▶ _Activity_: Working from the records below, repeat exactly the lines starting at the line that contains "L083.2 | litho_track-02, 0" and ending at the line that contains "L084.2 | litho_track-03, 0", inclusive.

▶ _Record excerpts_:
::::::::::

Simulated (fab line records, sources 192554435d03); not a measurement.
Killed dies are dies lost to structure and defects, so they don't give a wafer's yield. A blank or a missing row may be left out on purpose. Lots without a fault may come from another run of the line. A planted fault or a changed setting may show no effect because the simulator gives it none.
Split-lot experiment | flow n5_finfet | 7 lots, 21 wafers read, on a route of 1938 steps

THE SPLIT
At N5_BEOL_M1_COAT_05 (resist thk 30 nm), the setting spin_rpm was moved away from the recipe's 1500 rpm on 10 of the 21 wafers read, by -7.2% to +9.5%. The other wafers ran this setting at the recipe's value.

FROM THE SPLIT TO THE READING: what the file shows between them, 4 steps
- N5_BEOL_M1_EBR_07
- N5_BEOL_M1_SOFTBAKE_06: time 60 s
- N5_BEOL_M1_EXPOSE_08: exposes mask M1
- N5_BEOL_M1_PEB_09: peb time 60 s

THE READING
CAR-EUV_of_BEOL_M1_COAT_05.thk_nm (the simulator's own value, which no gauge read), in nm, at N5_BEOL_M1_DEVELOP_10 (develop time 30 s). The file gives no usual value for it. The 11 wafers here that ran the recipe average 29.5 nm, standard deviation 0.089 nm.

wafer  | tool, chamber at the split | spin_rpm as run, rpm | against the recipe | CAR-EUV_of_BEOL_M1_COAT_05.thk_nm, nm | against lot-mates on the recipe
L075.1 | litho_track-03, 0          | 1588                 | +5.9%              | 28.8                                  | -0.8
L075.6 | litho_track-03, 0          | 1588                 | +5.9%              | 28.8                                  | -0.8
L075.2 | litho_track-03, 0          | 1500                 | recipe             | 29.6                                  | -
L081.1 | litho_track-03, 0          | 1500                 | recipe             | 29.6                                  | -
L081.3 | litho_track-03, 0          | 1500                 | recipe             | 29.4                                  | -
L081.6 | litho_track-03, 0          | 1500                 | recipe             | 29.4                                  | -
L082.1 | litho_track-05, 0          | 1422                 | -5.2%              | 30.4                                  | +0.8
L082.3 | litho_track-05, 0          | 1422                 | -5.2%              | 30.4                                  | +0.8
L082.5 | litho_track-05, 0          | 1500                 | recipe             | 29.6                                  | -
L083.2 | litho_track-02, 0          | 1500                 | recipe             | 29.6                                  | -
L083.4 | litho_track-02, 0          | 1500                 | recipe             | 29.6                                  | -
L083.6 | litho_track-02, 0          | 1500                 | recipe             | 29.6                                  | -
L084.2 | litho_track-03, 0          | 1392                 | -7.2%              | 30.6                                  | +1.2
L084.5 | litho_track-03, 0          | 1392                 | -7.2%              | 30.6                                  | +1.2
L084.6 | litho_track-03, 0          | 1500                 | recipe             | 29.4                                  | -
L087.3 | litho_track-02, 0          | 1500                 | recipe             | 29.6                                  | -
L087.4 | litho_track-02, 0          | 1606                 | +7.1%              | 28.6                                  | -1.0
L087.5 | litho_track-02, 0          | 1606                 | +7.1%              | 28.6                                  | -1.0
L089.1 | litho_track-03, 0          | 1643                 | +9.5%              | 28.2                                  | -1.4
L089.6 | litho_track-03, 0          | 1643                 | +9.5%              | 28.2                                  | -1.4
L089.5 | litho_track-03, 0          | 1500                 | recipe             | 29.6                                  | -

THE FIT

::::::::::

▶ _Exercise answer_:
L083.2 | litho_track-02, 0          | 1500                 | recipe             | 29.6                                  | -
L083.4 | litho_track-02, 0          | 1500                 | recipe             | 29.6                                  | -
L083.6 | litho_track-02, 0          | 1500                 | recipe             | 29.6                                  | -
L084.2 | litho_track-03, 0          | 1392                 | -7.2%              | 30.6                                  | +1.2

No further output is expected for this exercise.